Assignment:
Write out, from the entries below, exactly the lines that run between the lines holding "the cross-section changed." and "1 op RECEIVE | material Si", inclusive, and stop there.

Raw data:
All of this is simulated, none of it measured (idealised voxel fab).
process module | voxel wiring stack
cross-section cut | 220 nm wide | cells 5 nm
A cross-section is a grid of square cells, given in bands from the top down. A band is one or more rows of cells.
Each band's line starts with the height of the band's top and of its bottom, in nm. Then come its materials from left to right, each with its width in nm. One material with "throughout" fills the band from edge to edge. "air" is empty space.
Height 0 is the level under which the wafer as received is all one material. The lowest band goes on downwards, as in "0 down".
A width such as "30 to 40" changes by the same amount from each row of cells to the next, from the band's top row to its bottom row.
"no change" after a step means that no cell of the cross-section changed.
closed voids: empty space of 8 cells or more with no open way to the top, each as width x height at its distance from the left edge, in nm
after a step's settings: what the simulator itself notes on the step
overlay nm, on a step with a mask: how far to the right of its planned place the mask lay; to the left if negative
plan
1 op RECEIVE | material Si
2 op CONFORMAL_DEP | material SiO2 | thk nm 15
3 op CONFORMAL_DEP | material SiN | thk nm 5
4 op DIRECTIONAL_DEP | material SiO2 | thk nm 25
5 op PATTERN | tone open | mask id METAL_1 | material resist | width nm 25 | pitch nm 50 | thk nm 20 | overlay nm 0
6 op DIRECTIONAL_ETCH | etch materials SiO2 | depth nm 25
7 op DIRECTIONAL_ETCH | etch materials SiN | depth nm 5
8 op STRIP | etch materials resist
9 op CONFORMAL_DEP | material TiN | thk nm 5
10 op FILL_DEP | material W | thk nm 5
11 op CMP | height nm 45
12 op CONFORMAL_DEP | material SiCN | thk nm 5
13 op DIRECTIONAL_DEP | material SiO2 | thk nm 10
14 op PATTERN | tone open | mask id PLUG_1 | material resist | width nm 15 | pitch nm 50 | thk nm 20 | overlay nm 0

Expected answer:
"no change" after a step means that no cell of the cross-section changed.
closed voids: empty space of 8 cells or more with no open way to the top, each as width x height at its distance from the left edge, in nm
after a step's settings: what the simulator itself notes on the step
overlay nm, on a step with a mask: how far to the right of its planned place the mask lay; to the left if negative
plan
1 op RECEIVE | material Si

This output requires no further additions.